====== Dataset excerpts
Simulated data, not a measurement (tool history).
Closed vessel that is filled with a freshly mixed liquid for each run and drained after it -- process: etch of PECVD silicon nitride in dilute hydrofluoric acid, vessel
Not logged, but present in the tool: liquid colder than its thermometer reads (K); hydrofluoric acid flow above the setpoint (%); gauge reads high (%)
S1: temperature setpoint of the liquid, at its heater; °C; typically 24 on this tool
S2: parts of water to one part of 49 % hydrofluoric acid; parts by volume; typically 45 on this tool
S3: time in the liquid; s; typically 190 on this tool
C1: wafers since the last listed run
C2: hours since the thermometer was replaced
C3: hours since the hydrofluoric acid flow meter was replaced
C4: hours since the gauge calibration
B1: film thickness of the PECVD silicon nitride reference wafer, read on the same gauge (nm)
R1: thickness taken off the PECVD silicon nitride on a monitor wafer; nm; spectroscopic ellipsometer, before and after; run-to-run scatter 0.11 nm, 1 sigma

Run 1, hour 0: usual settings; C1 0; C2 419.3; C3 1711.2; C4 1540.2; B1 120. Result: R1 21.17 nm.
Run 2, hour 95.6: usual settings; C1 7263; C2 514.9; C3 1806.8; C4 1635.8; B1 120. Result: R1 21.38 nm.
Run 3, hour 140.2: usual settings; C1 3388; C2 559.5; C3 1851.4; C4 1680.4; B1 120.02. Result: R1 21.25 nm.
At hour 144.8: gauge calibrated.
============

Work instruction
Repeat the entries above exactly, from the first line through the line containing "Closed vessel that".

Exercise response
Simulated data, not a measurement (tool history).
Closed vessel that is filled with a freshly mixed liquid for each run and drained after it -- process: etch of PECVD silicon nitride in dilute hydrofluoric acid, vessel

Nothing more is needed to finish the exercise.